### ACTIVITY
Below are some records. Return exactly the lines from the one containing "In a pile the" through the one containing "step 2, PVD", both included, and only those.

### DATA RECORDS
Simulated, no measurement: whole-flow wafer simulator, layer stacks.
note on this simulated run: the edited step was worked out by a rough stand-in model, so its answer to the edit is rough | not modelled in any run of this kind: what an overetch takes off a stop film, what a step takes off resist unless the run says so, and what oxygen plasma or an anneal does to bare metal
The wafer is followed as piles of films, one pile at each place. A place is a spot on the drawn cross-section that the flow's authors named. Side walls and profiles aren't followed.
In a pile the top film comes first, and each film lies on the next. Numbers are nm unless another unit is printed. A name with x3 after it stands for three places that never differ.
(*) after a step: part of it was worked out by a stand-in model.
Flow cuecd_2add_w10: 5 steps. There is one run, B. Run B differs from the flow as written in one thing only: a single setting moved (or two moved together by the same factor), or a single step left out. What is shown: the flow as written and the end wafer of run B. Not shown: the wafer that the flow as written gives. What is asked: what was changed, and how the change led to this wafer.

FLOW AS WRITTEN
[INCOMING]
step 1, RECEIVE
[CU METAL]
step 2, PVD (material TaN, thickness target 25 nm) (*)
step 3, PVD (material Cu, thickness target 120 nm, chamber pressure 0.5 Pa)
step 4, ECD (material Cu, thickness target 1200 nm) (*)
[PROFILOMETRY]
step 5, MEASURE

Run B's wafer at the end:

### ANSWER BOX
In a pile the top film comes first, and each film lies on the next. Numbers are nm unless another unit is printed. A name with x3 after it stands for three places that never differ.
(*) after a step: part of it was worked out by a stand-in model.
Flow cuecd_2add_w10: 5 steps. There is one run, B. Run B differs from the flow as written in one thing only: a single setting moved (or two moved together by the same factor), or a single step left out. What is shown: the flow as written and the end wafer of run B. Not shown: the wafer that the flow as written gives. What is asked: what was changed, and how the change led to this wafer.

FLOW AS WRITTEN
[INCOMING]
step 1, RECEIVE
[CU METAL]
step 2, PVD (material TaN, thickness target 25 nm) (*)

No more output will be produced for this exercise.